Listed records: Begin

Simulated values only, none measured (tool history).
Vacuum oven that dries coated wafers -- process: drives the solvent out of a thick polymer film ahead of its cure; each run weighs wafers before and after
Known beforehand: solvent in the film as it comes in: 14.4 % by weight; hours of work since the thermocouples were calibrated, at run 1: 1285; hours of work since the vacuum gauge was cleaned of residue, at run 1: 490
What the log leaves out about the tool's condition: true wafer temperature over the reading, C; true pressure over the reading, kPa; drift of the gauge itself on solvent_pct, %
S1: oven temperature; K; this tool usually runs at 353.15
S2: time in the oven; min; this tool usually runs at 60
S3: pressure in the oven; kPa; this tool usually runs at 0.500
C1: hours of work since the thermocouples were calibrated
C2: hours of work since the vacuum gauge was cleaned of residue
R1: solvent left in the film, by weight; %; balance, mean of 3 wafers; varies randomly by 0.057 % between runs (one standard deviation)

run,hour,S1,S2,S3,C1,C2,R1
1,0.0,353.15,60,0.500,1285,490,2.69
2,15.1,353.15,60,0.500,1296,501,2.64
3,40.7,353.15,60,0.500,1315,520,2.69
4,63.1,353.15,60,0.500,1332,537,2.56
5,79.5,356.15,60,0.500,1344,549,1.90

Listed records: End

**Brief:** The data above should be copied exactly, with no line omitted.

**Response box:**
Simulated values only, none measured (tool history).
Vacuum oven that dries coated wafers -- process: drives the solvent out of a thick polymer film ahead of its cure; each run weighs wafers before and after
Known beforehand: solvent in the film as it comes in: 14.4 % by weight; hours of work since the thermocouples were calibrated, at run 1: 1285; hours of work since the vacuum gauge was cleaned of residue, at run 1: 490
What the log leaves out about the tool's condition: true wafer temperature over the reading, C; true pressure over the reading, kPa; drift of the gauge itself on solvent_pct, %
S1: oven temperature; K; this tool usually runs at 353.15
S2: time in the oven; min; this tool usually runs at 60
S3: pressure in the oven; kPa; this tool usually runs at 0.500
C1: hours of work since the thermocouples were calibrated
C2: hours of work since the vacuum gauge was cleaned of residue
R1: solvent left in the film, by weight; %; balance, mean of 3 wafers; varies randomly by 0.057 % between runs (one standard deviation)

run,hour,S1,S2,S3,C1,C2,R1
1,0.0,353.15,60,0.500,1285,490,2.69
2,15.1,353.15,60,0.500,1296,501,2.64
3,40.7,353.15,60,0.500,1315,520,2.69
4,63.1,353.15,60,0.500,1332,537,2.56
5,79.5,356.15,60,0.500,1344,549,1.90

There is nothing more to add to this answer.